■ REQUIREMENT
Write out exactly the lines from the first line of the records below through the line that contains "A cross-section is", and stop there.

+++++
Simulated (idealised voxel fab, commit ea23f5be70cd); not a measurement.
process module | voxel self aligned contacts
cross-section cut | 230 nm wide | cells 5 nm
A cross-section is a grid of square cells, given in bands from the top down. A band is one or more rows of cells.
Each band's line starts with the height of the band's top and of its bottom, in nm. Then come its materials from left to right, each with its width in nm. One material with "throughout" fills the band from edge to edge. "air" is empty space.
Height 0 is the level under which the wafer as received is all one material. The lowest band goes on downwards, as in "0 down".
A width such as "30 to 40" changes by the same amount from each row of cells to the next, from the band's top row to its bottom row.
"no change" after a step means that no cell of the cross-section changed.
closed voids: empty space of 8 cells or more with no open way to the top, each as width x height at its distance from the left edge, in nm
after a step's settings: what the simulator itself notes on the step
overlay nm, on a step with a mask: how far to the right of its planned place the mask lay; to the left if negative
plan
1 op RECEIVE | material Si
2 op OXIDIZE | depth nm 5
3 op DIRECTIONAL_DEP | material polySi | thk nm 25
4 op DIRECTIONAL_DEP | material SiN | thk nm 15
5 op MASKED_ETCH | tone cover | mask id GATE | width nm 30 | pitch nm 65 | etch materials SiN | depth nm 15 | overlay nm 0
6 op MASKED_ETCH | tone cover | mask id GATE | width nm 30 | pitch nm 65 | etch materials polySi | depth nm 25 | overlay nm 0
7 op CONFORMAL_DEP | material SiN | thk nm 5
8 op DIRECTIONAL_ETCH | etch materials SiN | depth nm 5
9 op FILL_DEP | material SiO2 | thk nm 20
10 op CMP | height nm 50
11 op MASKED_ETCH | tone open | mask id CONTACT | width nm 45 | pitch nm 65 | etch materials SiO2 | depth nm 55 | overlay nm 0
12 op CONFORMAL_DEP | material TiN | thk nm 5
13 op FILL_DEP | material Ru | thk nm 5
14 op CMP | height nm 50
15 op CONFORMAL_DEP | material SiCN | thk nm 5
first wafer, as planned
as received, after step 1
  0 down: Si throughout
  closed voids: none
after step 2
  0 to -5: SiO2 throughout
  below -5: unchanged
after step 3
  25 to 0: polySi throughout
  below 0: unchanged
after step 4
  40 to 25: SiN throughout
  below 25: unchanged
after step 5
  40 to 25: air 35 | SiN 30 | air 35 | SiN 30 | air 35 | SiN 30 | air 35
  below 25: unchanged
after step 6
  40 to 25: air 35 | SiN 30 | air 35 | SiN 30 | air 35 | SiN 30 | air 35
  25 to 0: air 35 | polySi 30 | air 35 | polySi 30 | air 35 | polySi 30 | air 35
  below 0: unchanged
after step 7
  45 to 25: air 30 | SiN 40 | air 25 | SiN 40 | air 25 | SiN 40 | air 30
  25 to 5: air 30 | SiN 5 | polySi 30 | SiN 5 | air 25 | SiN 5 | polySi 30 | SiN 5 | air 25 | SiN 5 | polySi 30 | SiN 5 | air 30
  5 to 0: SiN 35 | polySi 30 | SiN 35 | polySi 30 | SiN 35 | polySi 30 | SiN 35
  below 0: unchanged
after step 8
+++++

■ EXERCISE SOLUTION
Simulated (idealised voxel fab, commit ea23f5be70cd); not a measurement.
process module | voxel self aligned contacts
cross-section cut | 230 nm wide | cells 5 nm
A cross-section is a grid of square cells, given in bands from the top down. A band is one or more rows of cells.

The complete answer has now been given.